▶ [DATA TO EXAMINE]:
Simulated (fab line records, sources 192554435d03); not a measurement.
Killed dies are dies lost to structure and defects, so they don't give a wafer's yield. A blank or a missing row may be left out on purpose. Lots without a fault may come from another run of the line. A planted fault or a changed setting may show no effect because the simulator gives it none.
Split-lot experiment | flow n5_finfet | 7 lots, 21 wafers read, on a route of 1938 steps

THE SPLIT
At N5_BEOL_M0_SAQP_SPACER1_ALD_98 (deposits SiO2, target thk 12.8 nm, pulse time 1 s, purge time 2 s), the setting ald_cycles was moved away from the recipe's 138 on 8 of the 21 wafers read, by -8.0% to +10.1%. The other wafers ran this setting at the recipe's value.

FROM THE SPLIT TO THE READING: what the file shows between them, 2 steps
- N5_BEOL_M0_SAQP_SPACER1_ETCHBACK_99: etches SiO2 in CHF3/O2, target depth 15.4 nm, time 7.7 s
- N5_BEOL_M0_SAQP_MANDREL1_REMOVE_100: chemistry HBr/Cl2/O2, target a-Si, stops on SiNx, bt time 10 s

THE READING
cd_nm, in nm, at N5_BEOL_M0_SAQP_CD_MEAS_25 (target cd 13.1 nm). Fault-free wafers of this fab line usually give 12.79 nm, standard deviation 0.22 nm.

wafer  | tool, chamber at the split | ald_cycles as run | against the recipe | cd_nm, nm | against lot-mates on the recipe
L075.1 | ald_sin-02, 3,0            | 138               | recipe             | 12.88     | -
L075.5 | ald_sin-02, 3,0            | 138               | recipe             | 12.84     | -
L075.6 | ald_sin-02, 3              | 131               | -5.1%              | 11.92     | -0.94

▶ [BRIEF]:
Write down all the entries again without a single difference.

▶ [REPLY]:
Simulated (fab line records, sources 192554435d03); not a measurement.
Killed dies are dies lost to structure and defects, so they don't give a wafer's yield. A blank or a missing row may be left out on purpose. Lots without a fault may come from another run of the line. A planted fault or a changed setting may show no effect because the simulator gives it none.
Split-lot experiment | flow n5_finfet | 7 lots, 21 wafers read, on a route of 1938 steps

THE SPLIT
At N5_BEOL_M0_SAQP_SPACER1_ALD_98 (deposits SiO2, target thk 12.8 nm, pulse time 1 s, purge time 2 s), the setting ald_cycles was moved away from the recipe's 138 on 8 of the 21 wafers read, by -8.0% to +10.1%. The other wafers ran this setting at the recipe's value.

FROM THE SPLIT TO THE READING: what the file shows between them, 2 steps
- N5_BEOL_M0_SAQP_SPACER1_ETCHBACK_99: etches SiO2 in CHF3/O2, target depth 15.4 nm, time 7.7 s
- N5_BEOL_M0_SAQP_MANDREL1_REMOVE_100: chemistry HBr/Cl2/O2, target a-Si, stops on SiNx, bt time 10 s

THE READING
cd_nm, in nm, at N5_BEOL_M0_SAQP_CD_MEAS_25 (target cd 13.1 nm). Fault-free wafers of this fab line usually give 12.79 nm, standard deviation 0.22 nm.

wafer  | tool, chamber at the split | ald_cycles as run | against the recipe | cd_nm, nm | against lot-mates on the recipe
L075.1 | ald_sin-02, 3,0            | 138               | recipe             | 12.88     | -
L075.5 | ald_sin-02, 3,0            | 138               | recipe             | 12.84     | -
L075.6 | ald_sin-02, 3              | 131               | -5.1%              | 11.92     | -0.94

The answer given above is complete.